(Work item): The records that follow must be repeated verbatim, every one of them.

(Extracted material):
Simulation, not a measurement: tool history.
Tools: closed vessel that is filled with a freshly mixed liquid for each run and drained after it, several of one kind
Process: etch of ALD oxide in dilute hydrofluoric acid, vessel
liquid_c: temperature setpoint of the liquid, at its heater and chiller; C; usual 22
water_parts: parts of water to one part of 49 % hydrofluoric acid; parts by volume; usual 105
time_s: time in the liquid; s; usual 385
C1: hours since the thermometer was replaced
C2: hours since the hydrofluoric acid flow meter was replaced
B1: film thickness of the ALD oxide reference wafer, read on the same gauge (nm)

(Written reply):
Simulation, not a measurement: tool history.
Tools: closed vessel that is filled with a freshly mixed liquid for each run and drained after it, several of one kind
Process: etch of ALD oxide in dilute hydrofluoric acid, vessel
liquid_c: temperature setpoint of the liquid, at its heater and chiller; C; usual 22
water_parts: parts of water to one part of 49 % hydrofluoric acid; parts by volume; usual 105
time_s: time in the liquid; s; usual 385
C1: hours since the thermometer was replaced
C2: hours since the hydrofluoric acid flow meter was replaced
B1: film thickness of the ALD oxide reference wafer, read on the same gauge (nm)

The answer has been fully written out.